▸ Work item: In the listing below, the lines from the first through the one with "Authors: We thank" are to be copied word for word.

[[ Extracted entries, beginning ]]

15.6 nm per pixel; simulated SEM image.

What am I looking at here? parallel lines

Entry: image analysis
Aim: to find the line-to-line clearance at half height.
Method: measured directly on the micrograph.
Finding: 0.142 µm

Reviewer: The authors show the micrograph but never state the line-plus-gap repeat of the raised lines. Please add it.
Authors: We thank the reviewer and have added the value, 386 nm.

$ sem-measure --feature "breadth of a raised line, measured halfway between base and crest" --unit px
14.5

[[ Extracted entries, end ]]

▸ Task solution:
15.6 nm per pixel; simulated SEM image.

What am I looking at here? parallel lines

Entry: image analysis
Aim: to find the line-to-line clearance at half height.
Method: measured directly on the micrograph.
Finding: 0.142 µm

Reviewer: The authors show the micrograph but never state the line-plus-gap repeat of the raised lines. Please add it.
Authors: We thank the reviewer and have added the value, 386 nm.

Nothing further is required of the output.